**Assignment:** Will you give the material below again, every line exactly as it is?

[Start of section]

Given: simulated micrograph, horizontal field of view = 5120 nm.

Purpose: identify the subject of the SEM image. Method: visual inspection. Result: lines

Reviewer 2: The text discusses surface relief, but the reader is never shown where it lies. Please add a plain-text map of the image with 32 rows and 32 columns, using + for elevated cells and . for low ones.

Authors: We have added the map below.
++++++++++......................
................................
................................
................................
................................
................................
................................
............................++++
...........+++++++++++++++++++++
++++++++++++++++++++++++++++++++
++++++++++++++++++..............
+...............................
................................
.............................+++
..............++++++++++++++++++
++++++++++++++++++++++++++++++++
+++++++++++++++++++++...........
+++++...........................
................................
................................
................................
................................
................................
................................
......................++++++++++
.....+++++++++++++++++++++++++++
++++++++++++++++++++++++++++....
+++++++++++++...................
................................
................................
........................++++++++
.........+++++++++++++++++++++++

[End of section]

**Reply:**
Given: simulated micrograph, horizontal field of view = 5120 nm.

Purpose: identify the subject of the SEM image. Method: visual inspection. Result: lines

Reviewer 2: The text discusses surface relief, but the reader is never shown where it lies. Please add a plain-text map of the image with 32 rows and 32 columns, using + for elevated cells and . for low ones.

Authors: We have added the map below.
++++++++++......................
................................
................................
................................
................................
................................
................................
............................++++
...........+++++++++++++++++++++
++++++++++++++++++++++++++++++++
++++++++++++++++++..............
+...............................
................................
.............................+++
..............++++++++++++++++++
++++++++++++++++++++++++++++++++
+++++++++++++++++++++...........
+++++...........................
................................
................................
................................
................................
................................
................................
......................++++++++++
.....+++++++++++++++++++++++++++
++++++++++++++++++++++++++++....
+++++++++++++...................
................................
................................
........................++++++++
.........+++++++++++++++++++++++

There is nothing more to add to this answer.